### WORK TASK
Every line of the material is to be given again exactly.

### EXTRACTED DATA
___
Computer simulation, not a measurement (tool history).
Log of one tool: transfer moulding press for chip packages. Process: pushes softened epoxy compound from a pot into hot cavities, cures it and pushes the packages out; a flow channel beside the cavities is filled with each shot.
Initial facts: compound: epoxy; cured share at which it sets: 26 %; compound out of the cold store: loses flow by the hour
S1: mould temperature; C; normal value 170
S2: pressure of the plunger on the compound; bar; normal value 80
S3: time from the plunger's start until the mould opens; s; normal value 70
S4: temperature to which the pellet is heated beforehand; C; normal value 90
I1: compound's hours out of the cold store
___

### ANSWER SECTION
Computer simulation, not a measurement (tool history).
Log of one tool: transfer moulding press for chip packages. Process: pushes softened epoxy compound from a pot into hot cavities, cures it and pushes the packages out; a flow channel beside the cavities is filled with each shot.
Initial facts: compound: epoxy; cured share at which it sets: 26 %; compound out of the cold store: loses flow by the hour
S1: mould temperature; C; normal value 170
S2: pressure of the plunger on the compound; bar; normal value 80
S3: time from the plunger's start until the mould opens; s; normal value 70
S4: temperature to which the pellet is heated beforehand; C; normal value 90
I1: compound's hours out of the cold store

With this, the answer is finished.